### Assignment
Counting the line with "from the rows above: can't be placed: 2 or 1" as the last one, copy out the lines of the data exactly from the first onward.

### Records supplied
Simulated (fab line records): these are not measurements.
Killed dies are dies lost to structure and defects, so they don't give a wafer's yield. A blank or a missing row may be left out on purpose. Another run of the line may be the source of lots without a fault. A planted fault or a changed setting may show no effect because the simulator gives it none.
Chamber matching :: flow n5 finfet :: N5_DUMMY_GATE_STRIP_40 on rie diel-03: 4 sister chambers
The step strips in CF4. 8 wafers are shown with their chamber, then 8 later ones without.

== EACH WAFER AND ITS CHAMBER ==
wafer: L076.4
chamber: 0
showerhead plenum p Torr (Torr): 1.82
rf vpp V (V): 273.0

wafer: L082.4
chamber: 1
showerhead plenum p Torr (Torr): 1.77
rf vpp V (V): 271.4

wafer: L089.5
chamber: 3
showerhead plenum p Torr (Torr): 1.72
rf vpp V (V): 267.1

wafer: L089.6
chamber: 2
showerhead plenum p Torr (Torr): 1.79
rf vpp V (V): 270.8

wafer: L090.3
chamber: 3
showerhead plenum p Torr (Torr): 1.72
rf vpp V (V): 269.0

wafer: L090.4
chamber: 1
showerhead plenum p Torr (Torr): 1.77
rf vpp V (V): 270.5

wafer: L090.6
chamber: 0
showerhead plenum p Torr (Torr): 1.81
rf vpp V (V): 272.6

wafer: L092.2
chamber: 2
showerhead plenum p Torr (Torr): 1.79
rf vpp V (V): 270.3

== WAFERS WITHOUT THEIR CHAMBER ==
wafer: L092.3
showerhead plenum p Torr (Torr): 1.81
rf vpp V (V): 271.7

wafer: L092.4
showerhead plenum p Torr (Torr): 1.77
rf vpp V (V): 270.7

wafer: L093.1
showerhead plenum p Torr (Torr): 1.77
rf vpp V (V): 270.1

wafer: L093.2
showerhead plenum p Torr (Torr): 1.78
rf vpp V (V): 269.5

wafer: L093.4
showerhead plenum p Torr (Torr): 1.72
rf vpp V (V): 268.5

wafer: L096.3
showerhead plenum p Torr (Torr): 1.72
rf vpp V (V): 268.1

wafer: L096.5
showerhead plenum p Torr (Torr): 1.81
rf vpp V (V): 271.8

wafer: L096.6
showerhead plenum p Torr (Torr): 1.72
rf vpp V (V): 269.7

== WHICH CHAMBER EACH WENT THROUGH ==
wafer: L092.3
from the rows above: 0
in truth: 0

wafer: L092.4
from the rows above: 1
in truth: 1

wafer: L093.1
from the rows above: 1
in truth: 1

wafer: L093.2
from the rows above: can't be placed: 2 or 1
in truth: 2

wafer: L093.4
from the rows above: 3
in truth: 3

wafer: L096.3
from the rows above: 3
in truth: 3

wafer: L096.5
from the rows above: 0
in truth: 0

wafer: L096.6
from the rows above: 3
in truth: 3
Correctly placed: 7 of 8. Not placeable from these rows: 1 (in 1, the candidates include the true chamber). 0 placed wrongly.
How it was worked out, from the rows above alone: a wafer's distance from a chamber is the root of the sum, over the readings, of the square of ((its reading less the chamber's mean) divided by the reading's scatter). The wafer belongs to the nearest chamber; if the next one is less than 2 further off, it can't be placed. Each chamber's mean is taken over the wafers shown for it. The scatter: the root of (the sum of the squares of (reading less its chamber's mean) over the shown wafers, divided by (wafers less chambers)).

### Written response
Simulated (fab line records): these are not measurements.
Killed dies are dies lost to structure and defects, so they don't give a wafer's yield. A blank or a missing row may be left out on purpose. Another run of the line may be the source of lots without a fault. A planted fault or a changed setting may show no effect because the simulator gives it none.
Chamber matching :: flow n5 finfet :: N5_DUMMY_GATE_STRIP_40 on rie diel-03: 4 sister chambers
The step strips in CF4. 8 wafers are shown with their chamber, then 8 later ones without.

== EACH WAFER AND ITS CHAMBER ==
wafer: L076.4
chamber: 0
showerhead plenum p Torr (Torr): 1.82
rf vpp V (V): 273.0

wafer: L082.4
chamber: 1
showerhead plenum p Torr (Torr): 1.77
rf vpp V (V): 271.4

wafer: L089.5
chamber: 3
showerhead plenum p Torr (Torr): 1.72
rf vpp V (V): 267.1

wafer: L089.6
chamber: 2
showerhead plenum p Torr (Torr): 1.79
rf vpp V (V): 270.8

wafer: L090.3
chamber: 3
showerhead plenum p Torr (Torr): 1.72
rf vpp V (V): 269.0

wafer: L090.4
chamber: 1
showerhead plenum p Torr (Torr): 1.77
rf vpp V (V): 270.5

wafer: L090.6
chamber: 0
showerhead plenum p Torr (Torr): 1.81
rf vpp V (V): 272.6

wafer: L092.2
chamber: 2
showerhead plenum p Torr (Torr): 1.79
rf vpp V (V): 270.3

== WAFERS WITHOUT THEIR CHAMBER ==
wafer: L092.3
showerhead plenum p Torr (Torr): 1.81
rf vpp V (V): 271.7

wafer: L092.4
showerhead plenum p Torr (Torr): 1.77
rf vpp V (V): 270.7

wafer: L093.1
showerhead plenum p Torr (Torr): 1.77
rf vpp V (V): 270.1

wafer: L093.2
showerhead plenum p Torr (Torr): 1.78
rf vpp V (V): 269.5

wafer: L093.4
showerhead plenum p Torr (Torr): 1.72
rf vpp V (V): 268.5

wafer: L096.3
showerhead plenum p Torr (Torr): 1.72
rf vpp V (V): 268.1

wafer: L096.5
showerhead plenum p Torr (Torr): 1.81
rf vpp V (V): 271.8

wafer: L096.6
showerhead plenum p Torr (Torr): 1.72
rf vpp V (V): 269.7

== WHICH CHAMBER EACH WENT THROUGH ==
wafer: L092.3
from the rows above: 0
in truth: 0

wafer: L092.4
from the rows above: 1
in truth: 1

wafer: L093.1
from the rows above: 1
in truth: 1

wafer: L093.2
from the rows above: can't be placed: 2 or 1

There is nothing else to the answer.